- DATA FOR REVIEW -
|---|

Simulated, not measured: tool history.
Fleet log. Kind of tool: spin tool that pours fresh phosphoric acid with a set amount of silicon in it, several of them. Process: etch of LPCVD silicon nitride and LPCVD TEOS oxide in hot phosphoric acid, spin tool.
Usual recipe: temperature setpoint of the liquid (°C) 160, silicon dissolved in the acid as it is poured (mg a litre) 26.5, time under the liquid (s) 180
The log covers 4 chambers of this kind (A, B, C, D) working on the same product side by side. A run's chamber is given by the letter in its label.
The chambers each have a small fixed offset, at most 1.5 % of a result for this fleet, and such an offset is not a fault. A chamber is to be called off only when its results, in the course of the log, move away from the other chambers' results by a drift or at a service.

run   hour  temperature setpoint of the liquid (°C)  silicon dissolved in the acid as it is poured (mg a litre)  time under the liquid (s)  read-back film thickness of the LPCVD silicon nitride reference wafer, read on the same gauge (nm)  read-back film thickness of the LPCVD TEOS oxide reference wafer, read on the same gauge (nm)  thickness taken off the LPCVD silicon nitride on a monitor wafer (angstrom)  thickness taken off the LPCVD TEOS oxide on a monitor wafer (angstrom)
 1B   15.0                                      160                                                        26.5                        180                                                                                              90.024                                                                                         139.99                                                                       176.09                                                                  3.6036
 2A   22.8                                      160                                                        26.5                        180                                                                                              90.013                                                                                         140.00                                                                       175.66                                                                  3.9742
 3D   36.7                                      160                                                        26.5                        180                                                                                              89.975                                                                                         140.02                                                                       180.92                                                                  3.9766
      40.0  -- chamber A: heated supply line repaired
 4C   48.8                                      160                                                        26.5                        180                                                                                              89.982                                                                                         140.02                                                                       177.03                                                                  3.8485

|---|

- BRIEF -
Beginning at the line above that contains "oxide on a monitor wafer (angstrom)", return each line exactly through the line that contains "supply line repaired", and no others.

- YOUR RESPONSE -
run   hour  temperature setpoint of the liquid (°C)  silicon dissolved in the acid as it is poured (mg a litre)  time under the liquid (s)  read-back film thickness of the LPCVD silicon nitride reference wafer, read on the same gauge (nm)  read-back film thickness of the LPCVD TEOS oxide reference wafer, read on the same gauge (nm)  thickness taken off the LPCVD silicon nitride on a monitor wafer (angstrom)  thickness taken off the LPCVD TEOS oxide on a monitor wafer (angstrom)
 1B   15.0                                      160                                                        26.5                        180                                                                                              90.024                                                                                         139.99                                                                       176.09                                                                  3.6036
 2A   22.8                                      160                                                        26.5                        180                                                                                              90.013                                                                                         140.00                                                                       175.66                                                                  3.9742
 3D   36.7                                      160                                                        26.5                        180                                                                                              89.975                                                                                         140.02                                                                       180.92                                                                  3.9766
      40.0  -- chamber A: heated supply line repaired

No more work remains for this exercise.